» **Data extract**
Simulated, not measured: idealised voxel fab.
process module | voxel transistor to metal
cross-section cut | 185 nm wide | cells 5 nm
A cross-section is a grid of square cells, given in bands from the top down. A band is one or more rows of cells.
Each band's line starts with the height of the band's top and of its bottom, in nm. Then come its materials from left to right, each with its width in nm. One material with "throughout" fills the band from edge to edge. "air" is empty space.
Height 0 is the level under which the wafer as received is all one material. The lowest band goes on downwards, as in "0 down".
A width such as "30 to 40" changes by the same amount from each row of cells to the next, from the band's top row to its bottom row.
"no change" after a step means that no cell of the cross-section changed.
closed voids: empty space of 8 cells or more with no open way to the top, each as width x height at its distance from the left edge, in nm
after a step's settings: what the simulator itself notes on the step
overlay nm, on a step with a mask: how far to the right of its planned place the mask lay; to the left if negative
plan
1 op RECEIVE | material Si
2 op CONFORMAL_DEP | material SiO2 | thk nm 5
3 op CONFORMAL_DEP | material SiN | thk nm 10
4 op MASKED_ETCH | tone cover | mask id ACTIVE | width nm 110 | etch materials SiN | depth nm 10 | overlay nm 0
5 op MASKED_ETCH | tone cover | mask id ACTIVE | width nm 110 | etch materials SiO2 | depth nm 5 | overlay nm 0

» **Brief**
Copy out each record from above, exactly.

» **Answer box**
Simulated, not measured: idealised voxel fab.
process module | voxel transistor to metal
cross-section cut | 185 nm wide | cells 5 nm
A cross-section is a grid of square cells, given in bands from the top down. A band is one or more rows of cells.
Each band's line starts with the height of the band's top and of its bottom, in nm. Then come its materials from left to right, each with its width in nm. One material with "throughout" fills the band from edge to edge. "air" is empty space.
Height 0 is the level under which the wafer as received is all one material. The lowest band goes on downwards, as in "0 down".
A width such as "30 to 40" changes by the same amount from each row of cells to the next, from the band's top row to its bottom row.
"no change" after a step means that no cell of the cross-section changed.
closed voids: empty space of 8 cells or more with no open way to the top, each as width x height at its distance from the left edge, in nm
after a step's settings: what the simulator itself notes on the step
overlay nm, on a step with a mask: how far to the right of its planned place the mask lay; to the left if negative
plan
1 op RECEIVE | material Si
2 op CONFORMAL_DEP | material SiO2 | thk nm 5
3 op CONFORMAL_DEP | material SiN | thk nm 10
4 op MASKED_ETCH | tone cover | mask id ACTIVE | width nm 110 | etch materials SiN | depth nm 10 | overlay nm 0
5 op MASKED_ETCH | tone cover | mask id ACTIVE | width nm 110 | etch materials SiO2 | depth nm 5 | overlay nm 0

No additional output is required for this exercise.